_Task item:_ Each record should be written out exactly as it stands.

_Data extract:_

━━━━━━━━

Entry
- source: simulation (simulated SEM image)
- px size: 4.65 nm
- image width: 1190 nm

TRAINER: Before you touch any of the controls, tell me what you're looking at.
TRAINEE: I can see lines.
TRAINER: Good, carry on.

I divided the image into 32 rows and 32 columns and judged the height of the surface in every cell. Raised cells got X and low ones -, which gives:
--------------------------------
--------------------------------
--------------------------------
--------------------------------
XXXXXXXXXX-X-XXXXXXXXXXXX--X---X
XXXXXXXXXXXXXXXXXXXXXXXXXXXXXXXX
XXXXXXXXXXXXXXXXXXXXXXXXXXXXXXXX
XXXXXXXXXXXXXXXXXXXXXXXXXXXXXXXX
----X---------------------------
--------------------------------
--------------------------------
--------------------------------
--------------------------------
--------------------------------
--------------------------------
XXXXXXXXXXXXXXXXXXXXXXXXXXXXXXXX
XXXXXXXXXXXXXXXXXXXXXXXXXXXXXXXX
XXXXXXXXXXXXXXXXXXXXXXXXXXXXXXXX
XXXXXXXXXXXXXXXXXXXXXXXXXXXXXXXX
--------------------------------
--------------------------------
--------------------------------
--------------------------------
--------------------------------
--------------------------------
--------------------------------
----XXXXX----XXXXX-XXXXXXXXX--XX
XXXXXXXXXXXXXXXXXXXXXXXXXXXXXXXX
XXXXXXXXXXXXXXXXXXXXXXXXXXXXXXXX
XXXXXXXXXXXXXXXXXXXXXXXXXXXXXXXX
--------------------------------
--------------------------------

━━━━━━━━

_Reply:_
Entry
- source: simulation (simulated SEM image)
- px size: 4.65 nm
- image width: 1190 nm

TRAINER: Before you touch any of the controls, tell me what you're looking at.
TRAINEE: I can see lines.
TRAINER: Good, carry on.

I divided the image into 32 rows and 32 columns and judged the height of the surface in every cell. Raised cells got X and low ones -, which gives:
--------------------------------
--------------------------------
--------------------------------
--------------------------------
XXXXXXXXXX-X-XXXXXXXXXXXX--X---X
XXXXXXXXXXXXXXXXXXXXXXXXXXXXXXXX
XXXXXXXXXXXXXXXXXXXXXXXXXXXXXXXX
XXXXXXXXXXXXXXXXXXXXXXXXXXXXXXXX
----X---------------------------
--------------------------------
--------------------------------
--------------------------------
--------------------------------
--------------------------------
--------------------------------
XXXXXXXXXXXXXXXXXXXXXXXXXXXXXXXX
XXXXXXXXXXXXXXXXXXXXXXXXXXXXXXXX
XXXXXXXXXXXXXXXXXXXXXXXXXXXXXXXX
XXXXXXXXXXXXXXXXXXXXXXXXXXXXXXXX
--------------------------------
--------------------------------
--------------------------------
--------------------------------
--------------------------------
--------------------------------
--------------------------------
----XXXXX----XXXXX-XXXXXXXXX--XX
XXXXXXXXXXXXXXXXXXXXXXXXXXXXXXXX
XXXXXXXXXXXXXXXXXXXXXXXXXXXXXXXX
XXXXXXXXXXXXXXXXXXXXXXXXXXXXXXXX
--------------------------------
--------------------------------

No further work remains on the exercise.